> **Provided records**:
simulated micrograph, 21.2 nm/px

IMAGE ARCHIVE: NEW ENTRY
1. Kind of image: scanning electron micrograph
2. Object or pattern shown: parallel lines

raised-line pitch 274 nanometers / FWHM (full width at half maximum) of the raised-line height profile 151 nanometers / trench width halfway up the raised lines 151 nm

> **Work order**:
Your task is to repeat the records exactly. Begin at their first line and stop after the line containing "2. Object or pattern shown: parallel lines".

> **Worked solution**:
simulated micrograph, 21.2 nm/px

IMAGE ARCHIVE: NEW ENTRY
1. Kind of image: scanning electron micrograph
2. Object or pattern shown: parallel lines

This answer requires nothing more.